• • • • • • •

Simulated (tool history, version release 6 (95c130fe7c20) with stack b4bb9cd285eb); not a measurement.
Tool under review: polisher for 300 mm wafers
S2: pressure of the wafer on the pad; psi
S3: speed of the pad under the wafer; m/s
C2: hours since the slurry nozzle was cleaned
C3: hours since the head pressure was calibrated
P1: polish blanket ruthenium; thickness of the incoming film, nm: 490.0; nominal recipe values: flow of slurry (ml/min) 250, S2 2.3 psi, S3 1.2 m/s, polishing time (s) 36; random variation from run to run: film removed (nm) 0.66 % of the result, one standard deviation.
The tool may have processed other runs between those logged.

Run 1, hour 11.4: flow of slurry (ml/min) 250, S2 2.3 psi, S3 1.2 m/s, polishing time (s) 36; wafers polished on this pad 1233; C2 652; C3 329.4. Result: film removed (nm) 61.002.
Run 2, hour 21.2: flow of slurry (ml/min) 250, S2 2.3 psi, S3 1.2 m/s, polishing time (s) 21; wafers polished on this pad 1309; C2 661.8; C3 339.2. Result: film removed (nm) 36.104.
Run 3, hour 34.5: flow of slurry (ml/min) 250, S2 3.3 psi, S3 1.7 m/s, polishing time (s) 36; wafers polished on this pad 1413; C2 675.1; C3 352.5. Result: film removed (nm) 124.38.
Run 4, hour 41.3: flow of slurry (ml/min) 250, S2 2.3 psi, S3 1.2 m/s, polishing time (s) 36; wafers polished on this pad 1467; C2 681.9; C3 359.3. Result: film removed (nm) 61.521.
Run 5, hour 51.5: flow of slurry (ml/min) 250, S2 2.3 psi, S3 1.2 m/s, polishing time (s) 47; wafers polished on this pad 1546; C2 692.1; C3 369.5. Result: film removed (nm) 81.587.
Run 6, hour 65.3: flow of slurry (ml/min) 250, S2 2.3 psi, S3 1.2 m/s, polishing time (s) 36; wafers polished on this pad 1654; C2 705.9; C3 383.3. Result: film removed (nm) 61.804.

• • • • • • •

- Assigned task -
The response must hold only the lines above from the line with "C3: hours since" through the line with "Run 1, hour", each copied exactly, both ends kept.

- Solution -
C3: hours since the head pressure was calibrated
P1: polish blanket ruthenium; thickness of the incoming film, nm: 490.0; nominal recipe values: flow of slurry (ml/min) 250, S2 2.3 psi, S3 1.2 m/s, polishing time (s) 36; random variation from run to run: film removed (nm) 0.66 % of the result, one standard deviation.
The tool may have processed other runs between those logged.

Run 1, hour 11.4: flow of slurry (ml/min) 250, S2 2.3 psi, S3 1.2 m/s, polishing time (s) 36; wafers polished on this pad 1233; C2 652; C3 329.4. Result: film removed (nm) 61.002.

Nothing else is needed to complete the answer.